↓

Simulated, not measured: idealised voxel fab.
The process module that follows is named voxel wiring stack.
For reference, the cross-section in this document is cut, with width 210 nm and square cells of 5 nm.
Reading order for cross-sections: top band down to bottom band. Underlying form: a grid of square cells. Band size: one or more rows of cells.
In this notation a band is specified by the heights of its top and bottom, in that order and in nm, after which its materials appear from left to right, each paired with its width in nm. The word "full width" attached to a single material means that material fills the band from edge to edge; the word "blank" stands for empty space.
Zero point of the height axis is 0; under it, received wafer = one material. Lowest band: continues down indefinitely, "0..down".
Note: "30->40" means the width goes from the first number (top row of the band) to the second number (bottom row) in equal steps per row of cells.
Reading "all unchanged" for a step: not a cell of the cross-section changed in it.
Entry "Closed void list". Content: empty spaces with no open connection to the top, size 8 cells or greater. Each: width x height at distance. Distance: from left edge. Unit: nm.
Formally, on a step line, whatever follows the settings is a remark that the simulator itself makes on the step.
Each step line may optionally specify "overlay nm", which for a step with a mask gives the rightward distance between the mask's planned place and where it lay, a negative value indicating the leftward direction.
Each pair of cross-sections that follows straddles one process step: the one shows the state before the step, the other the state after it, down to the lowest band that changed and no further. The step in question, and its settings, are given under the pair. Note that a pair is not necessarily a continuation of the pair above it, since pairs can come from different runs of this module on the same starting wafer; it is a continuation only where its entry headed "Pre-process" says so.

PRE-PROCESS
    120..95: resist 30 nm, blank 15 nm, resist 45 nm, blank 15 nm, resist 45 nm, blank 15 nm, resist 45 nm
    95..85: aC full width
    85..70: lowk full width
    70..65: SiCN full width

↑

Please give the listing above one more time, exactly as it reads.

**REPLY**
Simulated, not measured: idealised voxel fab.
The process module that follows is named voxel wiring stack.
For reference, the cross-section in this document is cut, with width 210 nm and square cells of 5 nm.
Reading order for cross-sections: top band down to bottom band. Underlying form: a grid of square cells. Band size: one or more rows of cells.
In this notation a band is specified by the heights of its top and bottom, in that order and in nm, after which its materials appear from left to right, each paired with its width in nm. The word "full width" attached to a single material means that material fills the band from edge to edge; the word "blank" stands for empty space.
Zero point of the height axis is 0; under it, received wafer = one material. Lowest band: continues down indefinitely, "0..down".
Note: "30->40" means the width goes from the first number (top row of the band) to the second number (bottom row) in equal steps per row of cells.
Reading "all unchanged" for a step: not a cell of the cross-section changed in it.
Entry "Closed void list". Content: empty spaces with no open connection to the top, size 8 cells or greater. Each: width x height at distance. Distance: from left edge. Unit: nm.
Formally, on a step line, whatever follows the settings is a remark that the simulator itself makes on the step.
Each step line may optionally specify "overlay nm", which for a step with a mask gives the rightward distance between the mask's planned place and where it lay, a negative value indicating the leftward direction.
Each pair of cross-sections that follows straddles one process step: the one shows the state before the step, the other the state after it, down to the lowest band that changed and no further. The step in question, and its settings, are given under the pair. Note that a pair is not necessarily a continuation of the pair above it, since pairs can come from different runs of this module on the same starting wafer; it is a continuation only where its entry headed "Pre-process" says so.

PRE-PROCESS
    120..95: resist 30 nm, blank 15 nm, resist 45 nm, blank 15 nm, resist 45 nm, blank 15 nm, resist 45 nm
    95..85: aC full width
    85..70: lowk full width
    70..65: SiCN full width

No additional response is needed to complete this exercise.